◆ Task item: Beginning with the line that contains "A: meets every target" in the material below, print each line exactly until the line that contains "The right move is A." has been printed, then stop.

= Beginning of Section =
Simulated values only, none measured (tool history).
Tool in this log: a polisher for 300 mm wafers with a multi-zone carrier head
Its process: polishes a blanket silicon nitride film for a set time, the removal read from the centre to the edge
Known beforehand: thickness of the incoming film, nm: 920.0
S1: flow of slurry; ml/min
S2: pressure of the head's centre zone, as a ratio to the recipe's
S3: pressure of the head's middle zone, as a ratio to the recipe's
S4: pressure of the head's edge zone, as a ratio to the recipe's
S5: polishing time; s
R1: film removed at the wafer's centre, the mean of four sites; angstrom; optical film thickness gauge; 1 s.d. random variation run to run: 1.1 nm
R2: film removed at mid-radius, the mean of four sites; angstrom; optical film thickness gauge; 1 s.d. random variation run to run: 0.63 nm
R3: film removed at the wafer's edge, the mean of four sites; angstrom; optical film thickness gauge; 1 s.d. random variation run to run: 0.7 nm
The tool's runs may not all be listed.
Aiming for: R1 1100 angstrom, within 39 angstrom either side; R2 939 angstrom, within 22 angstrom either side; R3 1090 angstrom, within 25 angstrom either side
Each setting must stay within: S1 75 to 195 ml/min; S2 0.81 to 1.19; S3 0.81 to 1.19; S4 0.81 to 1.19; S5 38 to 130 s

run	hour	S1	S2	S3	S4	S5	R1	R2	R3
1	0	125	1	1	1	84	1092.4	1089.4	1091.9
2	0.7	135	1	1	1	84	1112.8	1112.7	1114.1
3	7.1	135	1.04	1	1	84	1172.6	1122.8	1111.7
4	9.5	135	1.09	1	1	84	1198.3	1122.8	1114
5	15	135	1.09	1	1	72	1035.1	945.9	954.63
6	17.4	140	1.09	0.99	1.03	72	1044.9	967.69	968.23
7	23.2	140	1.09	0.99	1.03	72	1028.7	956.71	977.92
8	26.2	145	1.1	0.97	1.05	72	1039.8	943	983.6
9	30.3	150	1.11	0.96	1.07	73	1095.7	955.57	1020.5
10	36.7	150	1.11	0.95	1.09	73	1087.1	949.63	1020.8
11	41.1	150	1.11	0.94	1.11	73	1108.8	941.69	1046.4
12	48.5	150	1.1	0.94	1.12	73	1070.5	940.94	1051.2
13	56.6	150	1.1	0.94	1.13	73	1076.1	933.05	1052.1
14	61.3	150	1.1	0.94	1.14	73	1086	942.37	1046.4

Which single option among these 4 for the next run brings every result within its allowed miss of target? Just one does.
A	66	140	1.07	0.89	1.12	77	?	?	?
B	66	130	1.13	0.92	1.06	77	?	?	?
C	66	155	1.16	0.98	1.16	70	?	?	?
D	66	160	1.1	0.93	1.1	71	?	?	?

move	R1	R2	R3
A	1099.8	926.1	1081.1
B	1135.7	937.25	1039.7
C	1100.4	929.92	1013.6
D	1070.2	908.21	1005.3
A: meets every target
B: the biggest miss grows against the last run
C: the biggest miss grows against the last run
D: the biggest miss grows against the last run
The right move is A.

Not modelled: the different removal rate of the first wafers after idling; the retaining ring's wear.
= End of Section =

◆ Exercise response:
A: meets every target
B: the biggest miss grows against the last run
C: the biggest miss grows against the last run
D: the biggest miss grows against the last run
The right move is A.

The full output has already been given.